» **Work instruction**:
Write out exactly what each line says, starting with the first line below and ending on the one with "1043 1046 1042".

________________
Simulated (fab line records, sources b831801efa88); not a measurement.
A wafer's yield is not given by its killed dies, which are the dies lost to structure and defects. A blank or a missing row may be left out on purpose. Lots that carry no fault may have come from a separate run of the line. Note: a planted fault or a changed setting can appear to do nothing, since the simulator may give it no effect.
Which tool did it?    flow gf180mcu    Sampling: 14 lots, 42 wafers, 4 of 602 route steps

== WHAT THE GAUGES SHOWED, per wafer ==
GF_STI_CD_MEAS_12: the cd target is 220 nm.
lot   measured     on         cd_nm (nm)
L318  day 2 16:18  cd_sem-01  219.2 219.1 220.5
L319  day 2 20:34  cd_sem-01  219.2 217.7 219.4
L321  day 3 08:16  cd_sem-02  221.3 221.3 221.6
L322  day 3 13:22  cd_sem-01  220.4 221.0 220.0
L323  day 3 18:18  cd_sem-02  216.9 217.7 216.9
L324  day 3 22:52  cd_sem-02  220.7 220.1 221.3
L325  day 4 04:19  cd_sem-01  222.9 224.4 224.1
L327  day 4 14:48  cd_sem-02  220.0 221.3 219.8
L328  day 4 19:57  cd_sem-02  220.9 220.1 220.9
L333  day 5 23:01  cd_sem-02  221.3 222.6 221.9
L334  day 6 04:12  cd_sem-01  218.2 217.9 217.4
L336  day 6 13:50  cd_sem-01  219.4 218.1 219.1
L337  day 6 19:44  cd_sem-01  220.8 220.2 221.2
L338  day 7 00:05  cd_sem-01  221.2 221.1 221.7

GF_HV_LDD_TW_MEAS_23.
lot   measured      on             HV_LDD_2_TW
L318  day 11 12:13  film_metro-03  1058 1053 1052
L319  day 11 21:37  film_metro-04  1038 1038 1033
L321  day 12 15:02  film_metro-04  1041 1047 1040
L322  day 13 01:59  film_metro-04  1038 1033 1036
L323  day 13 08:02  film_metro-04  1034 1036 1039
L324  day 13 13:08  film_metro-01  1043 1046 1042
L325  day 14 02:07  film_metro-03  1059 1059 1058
________________

» **Task solution**:
Simulated (fab line records, sources b831801efa88); not a measurement.
A wafer's yield is not given by its killed dies, which are the dies lost to structure and defects. A blank or a missing row may be left out on purpose. Lots that carry no fault may have come from a separate run of the line. Note: a planted fault or a changed setting can appear to do nothing, since the simulator may give it no effect.
Which tool did it?    flow gf180mcu    Sampling: 14 lots, 42 wafers, 4 of 602 route steps

== WHAT THE GAUGES SHOWED, per wafer ==
GF_STI_CD_MEAS_12: the cd target is 220 nm.
lot   measured     on         cd_nm (nm)
L318  day 2 16:18  cd_sem-01  219.2 219.1 220.5
L319  day 2 20:34  cd_sem-01  219.2 217.7 219.4
L321  day 3 08:16  cd_sem-02  221.3 221.3 221.6
L322  day 3 13:22  cd_sem-01  220.4 221.0 220.0
L323  day 3 18:18  cd_sem-02  216.9 217.7 216.9
L324  day 3 22:52  cd_sem-02  220.7 220.1 221.3
L325  day 4 04:19  cd_sem-01  222.9 224.4 224.1
L327  day 4 14:48  cd_sem-02  220.0 221.3 219.8
L328  day 4 19:57  cd_sem-02  220.9 220.1 220.9
L333  day 5 23:01  cd_sem-02  221.3 222.6 221.9
L334  day 6 04:12  cd_sem-01  218.2 217.9 217.4
L336  day 6 13:50  cd_sem-01  219.4 218.1 219.1
L337  day 6 19:44  cd_sem-01  220.8 220.2 221.2
L338  day 7 00:05  cd_sem-01  221.2 221.1 221.7

GF_HV_LDD_TW_MEAS_23.
lot   measured      on             HV_LDD_2_TW
L318  day 11 12:13  film_metro-03  1058 1053 1052
L319  day 11 21:37  film_metro-04  1038 1038 1033
L321  day 12 15:02  film_metro-04  1041 1047 1040
L322  day 13 01:59  film_metro-04  1038 1033 1036
L323  day 13 08:02  film_metro-04  1034 1036 1039
L324  day 13 13:08  film_metro-01  1043 1046 1042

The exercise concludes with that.